SOURCE DATA section start

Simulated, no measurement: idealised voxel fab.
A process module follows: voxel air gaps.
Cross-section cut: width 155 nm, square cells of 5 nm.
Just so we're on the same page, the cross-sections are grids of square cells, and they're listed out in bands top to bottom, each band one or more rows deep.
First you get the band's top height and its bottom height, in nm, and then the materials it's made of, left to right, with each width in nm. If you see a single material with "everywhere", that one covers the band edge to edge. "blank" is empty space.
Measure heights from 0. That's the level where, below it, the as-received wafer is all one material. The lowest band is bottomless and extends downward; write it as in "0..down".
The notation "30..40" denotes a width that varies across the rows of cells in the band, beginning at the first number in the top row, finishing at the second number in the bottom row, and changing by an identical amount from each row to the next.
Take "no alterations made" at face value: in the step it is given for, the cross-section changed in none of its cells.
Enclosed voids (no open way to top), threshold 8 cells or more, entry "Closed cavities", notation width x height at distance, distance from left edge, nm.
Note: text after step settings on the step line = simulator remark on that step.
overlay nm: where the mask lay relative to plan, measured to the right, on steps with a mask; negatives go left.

SOURCE DATA section end

Up to and including the line with "Measure heights from", write out the records above exactly, starting from their first line.

Simulated, no measurement: idealised voxel fab.
A process module follows: voxel air gaps.
Cross-section cut: width 155 nm, square cells of 5 nm.
Just so we're on the same page, the cross-sections are grids of square cells, and they're listed out in bands top to bottom, each band one or more rows deep.
First you get the band's top height and its bottom height, in nm, and then the materials it's made of, left to right, with each width in nm. If you see a single material with "everywhere", that one covers the band edge to edge. "blank" is empty space.
Measure heights from 0. That's the level where, below it, the as-received wafer is all one material. The lowest band is bottomless and extends downward; write it as in "0..down".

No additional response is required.